◆ ACTION ITEM ◆
Repeat back the listing below, word for word and in full.

[[ GIVEN DATA open ]]

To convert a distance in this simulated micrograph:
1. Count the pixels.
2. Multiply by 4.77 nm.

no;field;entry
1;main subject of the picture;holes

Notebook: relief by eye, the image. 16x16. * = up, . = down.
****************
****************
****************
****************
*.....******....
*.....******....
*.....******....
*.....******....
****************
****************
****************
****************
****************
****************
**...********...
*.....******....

[[ GIVEN DATA closed ]]

◆ EXERCISE RESPONSE ◆
To convert a distance in this simulated micrograph:
1. Count the pixels.
2. Multiply by 4.77 nm.

no;field;entry
1;main subject of the picture;holes

Notebook: relief by eye, the image. 16x16. * = up, . = down.
****************
****************
****************
****************
*.....******....
*.....******....
*.....******....
*.....******....
****************
****************
****************
****************
****************
****************
**...********...
*.....******....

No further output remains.